### Action item
Your reply should consist solely of the lines from the start of the material below through the line containing "8 DEVELOP: 120 s", reproduced exactly.

### Extracted material
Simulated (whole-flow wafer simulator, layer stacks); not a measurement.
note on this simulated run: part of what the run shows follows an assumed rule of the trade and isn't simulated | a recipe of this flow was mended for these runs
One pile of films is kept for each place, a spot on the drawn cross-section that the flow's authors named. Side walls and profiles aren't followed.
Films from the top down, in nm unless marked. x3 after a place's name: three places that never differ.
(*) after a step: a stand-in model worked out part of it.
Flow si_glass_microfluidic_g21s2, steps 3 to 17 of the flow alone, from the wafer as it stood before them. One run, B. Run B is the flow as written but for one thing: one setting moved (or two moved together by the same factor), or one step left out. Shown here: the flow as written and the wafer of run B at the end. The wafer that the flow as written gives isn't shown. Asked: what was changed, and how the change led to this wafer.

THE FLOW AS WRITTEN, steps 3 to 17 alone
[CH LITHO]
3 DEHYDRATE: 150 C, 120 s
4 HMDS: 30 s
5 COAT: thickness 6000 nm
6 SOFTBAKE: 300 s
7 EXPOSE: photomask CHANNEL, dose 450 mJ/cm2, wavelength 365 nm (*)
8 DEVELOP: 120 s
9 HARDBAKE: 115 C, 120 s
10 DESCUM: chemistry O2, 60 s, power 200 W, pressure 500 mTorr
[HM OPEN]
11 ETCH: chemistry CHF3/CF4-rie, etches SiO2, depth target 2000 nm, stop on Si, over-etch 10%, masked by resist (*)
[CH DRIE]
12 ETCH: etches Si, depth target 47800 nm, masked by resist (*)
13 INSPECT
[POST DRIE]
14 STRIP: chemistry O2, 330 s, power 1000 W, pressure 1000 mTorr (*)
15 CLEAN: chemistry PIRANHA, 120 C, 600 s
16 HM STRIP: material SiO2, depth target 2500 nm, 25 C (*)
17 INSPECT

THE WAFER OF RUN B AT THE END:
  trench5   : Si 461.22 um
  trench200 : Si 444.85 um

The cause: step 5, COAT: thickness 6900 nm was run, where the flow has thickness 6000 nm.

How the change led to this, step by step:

### Written response
Simulated (whole-flow wafer simulator, layer stacks); not a measurement.
note on this simulated run: part of what the run shows follows an assumed rule of the trade and isn't simulated | a recipe of this flow was mended for these runs
One pile of films is kept for each place, a spot on the drawn cross-section that the flow's authors named. Side walls and profiles aren't followed.
Films from the top down, in nm unless marked. x3 after a place's name: three places that never differ.
(*) after a step: a stand-in model worked out part of it.
Flow si_glass_microfluidic_g21s2, steps 3 to 17 of the flow alone, from the wafer as it stood before them. One run, B. Run B is the flow as written but for one thing: one setting moved (or two moved together by the same factor), or one step left out. Shown here: the flow as written and the wafer of run B at the end. The wafer that the flow as written gives isn't shown. Asked: what was changed, and how the change led to this wafer.

THE FLOW AS WRITTEN, steps 3 to 17 alone
[CH LITHO]
3 DEHYDRATE: 150 C, 120 s
4 HMDS: 30 s
5 COAT: thickness 6000 nm
6 SOFTBAKE: 300 s
7 EXPOSE: photomask CHANNEL, dose 450 mJ/cm2, wavelength 365 nm (*)
8 DEVELOP: 120 s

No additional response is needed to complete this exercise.